__ACTIVITY__
An identical copy of all the records is what the answer must contain.

__DATA SHOWN__
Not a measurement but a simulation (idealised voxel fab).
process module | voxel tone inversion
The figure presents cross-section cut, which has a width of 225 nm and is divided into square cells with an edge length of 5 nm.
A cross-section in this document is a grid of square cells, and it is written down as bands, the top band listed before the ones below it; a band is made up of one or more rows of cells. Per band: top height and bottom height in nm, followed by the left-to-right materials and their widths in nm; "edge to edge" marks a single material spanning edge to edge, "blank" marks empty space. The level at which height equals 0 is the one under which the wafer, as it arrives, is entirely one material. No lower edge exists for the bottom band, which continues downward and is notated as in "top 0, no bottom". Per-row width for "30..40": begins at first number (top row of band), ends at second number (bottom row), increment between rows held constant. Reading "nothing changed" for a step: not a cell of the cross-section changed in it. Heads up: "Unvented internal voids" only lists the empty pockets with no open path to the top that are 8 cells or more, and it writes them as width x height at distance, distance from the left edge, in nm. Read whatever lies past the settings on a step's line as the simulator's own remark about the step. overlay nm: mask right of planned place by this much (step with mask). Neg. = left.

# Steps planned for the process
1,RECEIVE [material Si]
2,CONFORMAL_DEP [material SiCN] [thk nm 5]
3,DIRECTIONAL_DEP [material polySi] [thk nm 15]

__ANSWER SECTION__
Not a measurement but a simulation (idealised voxel fab).
process module | voxel tone inversion
The figure presents cross-section cut, which has a width of 225 nm and is divided into square cells with an edge length of 5 nm.
A cross-section in this document is a grid of square cells, and it is written down as bands, the top band listed before the ones below it; a band is made up of one or more rows of cells. Per band: top height and bottom height in nm, followed by the left-to-right materials and their widths in nm; "edge to edge" marks a single material spanning edge to edge, "blank" marks empty space. The level at which height equals 0 is the one under which the wafer, as it arrives, is entirely one material. No lower edge exists for the bottom band, which continues downward and is notated as in "top 0, no bottom". Per-row width for "30..40": begins at first number (top row of band), ends at second number (bottom row), increment between rows held constant. Reading "nothing changed" for a step: not a cell of the cross-section changed in it. Heads up: "Unvented internal voids" only lists the empty pockets with no open path to the top that are 8 cells or more, and it writes them as width x height at distance, distance from the left edge, in nm. Read whatever lies past the settings on a step's line as the simulator's own remark about the step. overlay nm: mask right of planned place by this much (step with mask). Neg. = left.

# Steps planned for the process
1,RECEIVE [material Si]
2,CONFORMAL_DEP [material SiCN] [thk nm 5]
3,DIRECTIONAL_DEP [material polySi] [thk nm 15]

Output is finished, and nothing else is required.